**MATERIAL PROVIDED**
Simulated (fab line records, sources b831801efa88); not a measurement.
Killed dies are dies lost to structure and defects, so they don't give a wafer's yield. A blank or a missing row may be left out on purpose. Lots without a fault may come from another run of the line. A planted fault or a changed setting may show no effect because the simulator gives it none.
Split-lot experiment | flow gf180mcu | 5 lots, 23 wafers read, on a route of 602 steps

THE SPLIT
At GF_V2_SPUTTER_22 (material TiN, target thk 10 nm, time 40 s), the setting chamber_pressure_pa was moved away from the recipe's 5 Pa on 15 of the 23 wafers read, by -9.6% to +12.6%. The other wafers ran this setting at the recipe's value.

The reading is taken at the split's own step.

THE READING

**WORK ORDER**
Retype the listing in full, keeping every word as it appears.

**EXERCISE SOLUTION**
Simulated (fab line records, sources b831801efa88); not a measurement.
Killed dies are dies lost to structure and defects, so they don't give a wafer's yield. A blank or a missing row may be left out on purpose. Lots without a fault may come from another run of the line. A planted fault or a changed setting may show no effect because the simulator gives it none.
Split-lot experiment | flow gf180mcu | 5 lots, 23 wafers read, on a route of 602 steps

THE SPLIT
At GF_V2_SPUTTER_22 (material TiN, target thk 10 nm, time 40 s), the setting chamber_pressure_pa was moved away from the recipe's 5 Pa on 15 of the 23 wafers read, by -9.6% to +12.6%. The other wafers ran this setting at the recipe's value.

The reading is taken at the split's own step.

THE READING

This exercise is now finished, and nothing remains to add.